**WORK INSTRUCTION**
Reproduce only what lies between the first line of the material below and the line containing "Name the symbol", with both of those lines included and every line kept exact.

----- MATERIAL SHOWN

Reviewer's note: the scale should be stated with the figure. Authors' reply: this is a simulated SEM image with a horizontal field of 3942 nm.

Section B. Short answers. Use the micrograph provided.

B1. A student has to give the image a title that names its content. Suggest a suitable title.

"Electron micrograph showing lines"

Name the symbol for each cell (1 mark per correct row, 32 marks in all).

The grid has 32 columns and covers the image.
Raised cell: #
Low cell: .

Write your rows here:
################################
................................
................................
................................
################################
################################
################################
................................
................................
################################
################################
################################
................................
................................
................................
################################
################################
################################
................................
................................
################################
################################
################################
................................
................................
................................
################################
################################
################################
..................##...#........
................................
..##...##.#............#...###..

----------

**RESPONSE BOX**
Reviewer's note: the scale should be stated with the figure. Authors' reply: this is a simulated SEM image with a horizontal field of 3942 nm.

Section B. Short answers. Use the micrograph provided.

B1. A student has to give the image a title that names its content. Suggest a suitable title.

"Electron micrograph showing lines"

Name the symbol for each cell (1 mark per correct row, 32 marks in all).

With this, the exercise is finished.